Restate word for word the lines of the records below, starting at the line that contains "[as written]: 564.7" and ending at the line that contains "Every later step", with both of those lines included and nothing else.

Entries supplied Block Start
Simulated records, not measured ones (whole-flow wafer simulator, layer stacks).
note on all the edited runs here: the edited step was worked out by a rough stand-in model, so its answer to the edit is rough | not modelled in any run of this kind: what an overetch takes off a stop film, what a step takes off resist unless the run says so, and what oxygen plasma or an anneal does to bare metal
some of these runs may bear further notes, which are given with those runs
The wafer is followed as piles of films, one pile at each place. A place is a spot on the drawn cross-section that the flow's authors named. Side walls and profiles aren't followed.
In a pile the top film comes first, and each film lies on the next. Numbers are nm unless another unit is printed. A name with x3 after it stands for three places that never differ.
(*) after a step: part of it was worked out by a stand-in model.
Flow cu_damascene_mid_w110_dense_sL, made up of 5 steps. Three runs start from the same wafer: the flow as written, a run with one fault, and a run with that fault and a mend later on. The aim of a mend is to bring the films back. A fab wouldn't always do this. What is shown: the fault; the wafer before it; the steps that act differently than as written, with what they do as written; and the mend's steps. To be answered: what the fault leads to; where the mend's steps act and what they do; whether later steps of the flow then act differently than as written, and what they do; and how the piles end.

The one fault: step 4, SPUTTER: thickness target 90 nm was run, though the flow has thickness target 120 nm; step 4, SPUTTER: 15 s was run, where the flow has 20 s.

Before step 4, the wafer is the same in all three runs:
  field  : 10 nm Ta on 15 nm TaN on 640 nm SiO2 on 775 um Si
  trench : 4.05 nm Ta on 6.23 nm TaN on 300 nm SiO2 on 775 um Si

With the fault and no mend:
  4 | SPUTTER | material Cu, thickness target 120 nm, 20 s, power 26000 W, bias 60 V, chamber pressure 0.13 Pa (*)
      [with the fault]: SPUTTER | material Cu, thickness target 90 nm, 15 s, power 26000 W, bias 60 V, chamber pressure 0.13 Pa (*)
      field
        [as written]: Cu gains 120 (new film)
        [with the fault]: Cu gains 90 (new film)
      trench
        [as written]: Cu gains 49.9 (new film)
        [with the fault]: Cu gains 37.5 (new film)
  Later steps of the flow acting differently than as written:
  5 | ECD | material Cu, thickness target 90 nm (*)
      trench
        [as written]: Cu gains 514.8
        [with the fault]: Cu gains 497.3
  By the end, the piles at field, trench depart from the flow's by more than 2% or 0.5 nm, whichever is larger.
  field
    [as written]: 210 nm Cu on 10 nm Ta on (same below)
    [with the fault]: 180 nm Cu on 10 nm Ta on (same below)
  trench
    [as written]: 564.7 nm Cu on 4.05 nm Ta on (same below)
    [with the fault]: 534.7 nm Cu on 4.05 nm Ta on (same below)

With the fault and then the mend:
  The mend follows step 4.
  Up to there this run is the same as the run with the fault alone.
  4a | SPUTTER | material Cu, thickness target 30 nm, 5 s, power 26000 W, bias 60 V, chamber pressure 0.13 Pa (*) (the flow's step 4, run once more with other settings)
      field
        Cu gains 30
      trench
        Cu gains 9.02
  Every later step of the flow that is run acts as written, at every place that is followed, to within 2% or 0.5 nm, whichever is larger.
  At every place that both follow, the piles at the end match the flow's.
Entries supplied Block End

**Task solution:**
    [as written]: 564.7 nm Cu on 4.05 nm Ta on (same below)
    [with the fault]: 534.7 nm Cu on 4.05 nm Ta on (same below)

With the fault and then the mend:
  The mend follows step 4.
  Up to there this run is the same as the run with the fault alone.
  4a | SPUTTER | material Cu, thickness target 30 nm, 5 s, power 26000 W, bias 60 V, chamber pressure 0.13 Pa (*) (the flow's step 4, run once more with other settings)
      field
        Cu gains 30
      trench
        Cu gains 9.02
  Every later step of the flow that is run acts as written, at every place that is followed, to within 2% or 0.5 nm, whichever is larger.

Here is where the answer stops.